▼

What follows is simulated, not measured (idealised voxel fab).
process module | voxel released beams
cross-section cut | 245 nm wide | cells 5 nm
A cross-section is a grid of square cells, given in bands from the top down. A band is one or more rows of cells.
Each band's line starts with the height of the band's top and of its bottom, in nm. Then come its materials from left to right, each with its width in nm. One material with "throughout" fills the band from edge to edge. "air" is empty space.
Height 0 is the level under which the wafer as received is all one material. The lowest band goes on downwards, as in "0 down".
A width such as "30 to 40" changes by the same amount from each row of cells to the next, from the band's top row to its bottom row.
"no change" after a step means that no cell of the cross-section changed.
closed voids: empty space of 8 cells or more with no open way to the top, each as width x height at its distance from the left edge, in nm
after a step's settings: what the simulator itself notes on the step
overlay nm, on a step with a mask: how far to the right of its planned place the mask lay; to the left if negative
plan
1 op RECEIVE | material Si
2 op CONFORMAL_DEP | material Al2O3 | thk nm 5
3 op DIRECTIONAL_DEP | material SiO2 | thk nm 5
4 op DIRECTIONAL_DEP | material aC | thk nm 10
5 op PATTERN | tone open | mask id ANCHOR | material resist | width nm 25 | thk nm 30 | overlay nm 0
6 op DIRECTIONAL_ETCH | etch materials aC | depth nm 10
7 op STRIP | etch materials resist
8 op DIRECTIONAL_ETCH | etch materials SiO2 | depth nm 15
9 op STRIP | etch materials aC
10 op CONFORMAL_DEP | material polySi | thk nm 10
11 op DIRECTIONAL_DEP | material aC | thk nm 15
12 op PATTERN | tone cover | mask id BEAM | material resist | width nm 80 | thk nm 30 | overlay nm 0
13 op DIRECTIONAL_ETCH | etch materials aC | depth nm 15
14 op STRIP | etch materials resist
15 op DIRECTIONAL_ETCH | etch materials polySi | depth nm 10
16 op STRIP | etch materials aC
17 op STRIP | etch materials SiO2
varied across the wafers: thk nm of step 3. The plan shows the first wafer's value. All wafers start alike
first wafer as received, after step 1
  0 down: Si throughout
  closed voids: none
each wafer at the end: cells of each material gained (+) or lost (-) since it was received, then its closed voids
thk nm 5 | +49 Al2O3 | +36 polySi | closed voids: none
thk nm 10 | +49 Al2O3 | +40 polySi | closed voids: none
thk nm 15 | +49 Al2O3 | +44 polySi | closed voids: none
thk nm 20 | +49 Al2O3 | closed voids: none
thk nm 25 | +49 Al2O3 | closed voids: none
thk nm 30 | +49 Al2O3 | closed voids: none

▲

### Assigned task
Give back the records above exactly, limited to the lines between the one holding "thk nm 20 | +49 Al2O3 | closed voids: none" and the one holding "thk nm 25 | +49 Al2O3 | closed voids: none", inclusive.

### Exercise output
thk nm 20 | +49 Al2O3 | closed voids: none
thk nm 25 | +49 Al2O3 | closed voids: none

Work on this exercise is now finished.